- _Exercise data_
■ ■ ■
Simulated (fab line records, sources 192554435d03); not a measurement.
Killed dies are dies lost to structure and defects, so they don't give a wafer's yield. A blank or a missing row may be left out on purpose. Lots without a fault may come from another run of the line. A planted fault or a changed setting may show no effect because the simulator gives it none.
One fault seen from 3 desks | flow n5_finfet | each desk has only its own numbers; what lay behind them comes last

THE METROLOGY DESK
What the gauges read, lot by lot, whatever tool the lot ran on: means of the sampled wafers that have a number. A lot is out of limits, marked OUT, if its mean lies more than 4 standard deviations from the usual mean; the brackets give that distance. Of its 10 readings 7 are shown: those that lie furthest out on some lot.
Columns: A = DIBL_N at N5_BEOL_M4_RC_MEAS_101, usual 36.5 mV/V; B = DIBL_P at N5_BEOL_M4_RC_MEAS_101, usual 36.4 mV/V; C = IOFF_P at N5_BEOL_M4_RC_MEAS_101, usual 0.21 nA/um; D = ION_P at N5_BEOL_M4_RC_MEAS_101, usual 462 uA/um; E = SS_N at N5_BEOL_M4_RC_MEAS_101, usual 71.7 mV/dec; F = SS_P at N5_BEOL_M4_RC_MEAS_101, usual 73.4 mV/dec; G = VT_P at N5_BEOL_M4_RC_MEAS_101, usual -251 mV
■ ■ ■

- _Exercise_
Wherever the line holding "THE METROLOGY DESK" falls in the entries above, copy exactly from it through the line holding "What the gauges", inclusive, and add nothing.

- _Written reply_
THE METROLOGY DESK
What the gauges read, lot by lot, whatever tool the lot ran on: means of the sampled wafers that have a number. A lot is out of limits, marked OUT, if its mean lies more than 4 standard deviations from the usual mean; the brackets give that distance. Of its 10 readings 7 are shown: those that lie furthest out on some lot.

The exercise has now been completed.